Print the lines of the data, starting with the first, up to and including the line where "after a step's" appears.

○ ○ ○ ○

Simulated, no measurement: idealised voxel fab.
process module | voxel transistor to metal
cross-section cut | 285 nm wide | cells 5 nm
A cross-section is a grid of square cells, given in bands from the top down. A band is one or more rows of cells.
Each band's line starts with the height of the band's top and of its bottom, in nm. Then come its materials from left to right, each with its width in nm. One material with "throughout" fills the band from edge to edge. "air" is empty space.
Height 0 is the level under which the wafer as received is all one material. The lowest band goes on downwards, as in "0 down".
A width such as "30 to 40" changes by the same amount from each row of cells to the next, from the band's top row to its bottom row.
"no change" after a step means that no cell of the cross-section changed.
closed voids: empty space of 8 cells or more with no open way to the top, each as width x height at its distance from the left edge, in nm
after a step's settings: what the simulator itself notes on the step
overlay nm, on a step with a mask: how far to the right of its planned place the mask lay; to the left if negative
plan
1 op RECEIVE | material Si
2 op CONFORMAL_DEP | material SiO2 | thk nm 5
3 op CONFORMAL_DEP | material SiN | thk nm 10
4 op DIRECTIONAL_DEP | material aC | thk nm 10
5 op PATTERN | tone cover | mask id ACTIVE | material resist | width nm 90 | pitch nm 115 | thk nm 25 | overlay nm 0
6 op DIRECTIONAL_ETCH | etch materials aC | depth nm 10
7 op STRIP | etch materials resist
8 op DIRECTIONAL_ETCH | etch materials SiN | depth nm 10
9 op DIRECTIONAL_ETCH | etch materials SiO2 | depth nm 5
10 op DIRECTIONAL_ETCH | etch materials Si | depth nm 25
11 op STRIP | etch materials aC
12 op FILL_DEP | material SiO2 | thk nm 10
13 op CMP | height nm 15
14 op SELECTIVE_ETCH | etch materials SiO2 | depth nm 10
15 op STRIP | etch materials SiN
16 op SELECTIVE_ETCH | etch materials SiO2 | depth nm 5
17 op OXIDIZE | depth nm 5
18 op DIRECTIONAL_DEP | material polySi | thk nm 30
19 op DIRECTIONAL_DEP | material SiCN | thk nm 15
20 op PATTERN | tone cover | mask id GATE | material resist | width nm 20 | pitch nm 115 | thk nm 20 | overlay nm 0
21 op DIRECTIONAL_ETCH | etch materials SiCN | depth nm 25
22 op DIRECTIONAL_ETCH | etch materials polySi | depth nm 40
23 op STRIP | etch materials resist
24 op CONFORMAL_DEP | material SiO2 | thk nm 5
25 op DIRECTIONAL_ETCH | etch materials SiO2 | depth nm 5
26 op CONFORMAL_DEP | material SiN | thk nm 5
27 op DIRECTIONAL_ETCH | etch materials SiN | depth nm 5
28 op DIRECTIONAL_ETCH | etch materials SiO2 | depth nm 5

○ ○ ○ ○

EXERCISE SOLUTION:
Simulated, no measurement: idealised voxel fab.
process module | voxel transistor to metal
cross-section cut | 285 nm wide | cells 5 nm
A cross-section is a grid of square cells, given in bands from the top down. A band is one or more rows of cells.
Each band's line starts with the height of the band's top and of its bottom, in nm. Then come its materials from left to right, each with its width in nm. One material with "throughout" fills the band from edge to edge. "air" is empty space.
Height 0 is the level under which the wafer as received is all one material. The lowest band goes on downwards, as in "0 down".
A width such as "30 to 40" changes by the same amount from each row of cells to the next, from the band's top row to its bottom row.
"no change" after a step means that no cell of the cross-section changed.
closed voids: empty space of 8 cells or more with no open way to the top, each as width x height at its distance from the left edge, in nm
after a step's settings: what the simulator itself notes on the step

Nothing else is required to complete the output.